### Work item:
Write out exactly the first lines of the listing, ending on the line that contains "profile | nm | 49 |".

....

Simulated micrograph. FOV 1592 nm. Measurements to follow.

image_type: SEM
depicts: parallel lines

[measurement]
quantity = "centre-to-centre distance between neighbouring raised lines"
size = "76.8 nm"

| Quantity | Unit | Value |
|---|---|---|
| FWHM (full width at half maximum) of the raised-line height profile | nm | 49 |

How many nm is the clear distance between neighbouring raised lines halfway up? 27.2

....

### Written solution:
Simulated micrograph. FOV 1592 nm. Measurements to follow.

image_type: SEM
depicts: parallel lines

[measurement]
quantity = "centre-to-centre distance between neighbouring raised lines"
size = "76.8 nm"

| Quantity | Unit | Value |
|---|---|---|
| FWHM (full width at half maximum) of the raised-line height profile | nm | 49 |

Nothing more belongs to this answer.